*** Opening of Records supplied ***
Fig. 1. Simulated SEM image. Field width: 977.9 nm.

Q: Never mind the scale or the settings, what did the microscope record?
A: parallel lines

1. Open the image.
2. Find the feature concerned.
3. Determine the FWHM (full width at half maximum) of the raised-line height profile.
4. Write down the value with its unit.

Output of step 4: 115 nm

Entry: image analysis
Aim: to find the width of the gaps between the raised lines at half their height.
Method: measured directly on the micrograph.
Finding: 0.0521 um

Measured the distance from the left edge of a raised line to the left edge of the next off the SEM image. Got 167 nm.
*** Close of Records supplied ***

:: Work instruction ::
Using the records above, repeat exactly the lines from the first one through the line with "Output of step 4: 115 nm".

:: Written response ::
Fig. 1. Simulated SEM image. Field width: 977.9 nm.

Q: Never mind the scale or the settings, what did the microscope record?
A: parallel lines

1. Open the image.
2. Find the feature concerned.
3. Determine the FWHM (full width at half maximum) of the raised-line height profile.
4. Write down the value with its unit.

Output of step 4: 115 nm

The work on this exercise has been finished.